WORK INSTRUCTION
Provide again, from the entries below, every line from the one containing "array of holes" through the one containing "3. Determine the", exactly as written, and no other line.

STUDY MATERIAL
------------------------------------------------------------------------
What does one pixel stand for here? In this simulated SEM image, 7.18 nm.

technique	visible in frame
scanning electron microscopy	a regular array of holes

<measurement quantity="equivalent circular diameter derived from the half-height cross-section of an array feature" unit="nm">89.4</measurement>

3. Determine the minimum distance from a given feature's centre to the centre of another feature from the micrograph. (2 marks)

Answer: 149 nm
------------------------------------------------------------------------

WRITTEN RESPONSE
scanning electron microscopy	a regular array of holes

<measurement quantity="equivalent circular diameter derived from the half-height cross-section of an array feature" unit="nm">89.4</measurement>

3. Determine the minimum distance from a given feature's centre to the centre of another feature from the micrograph. (2 marks)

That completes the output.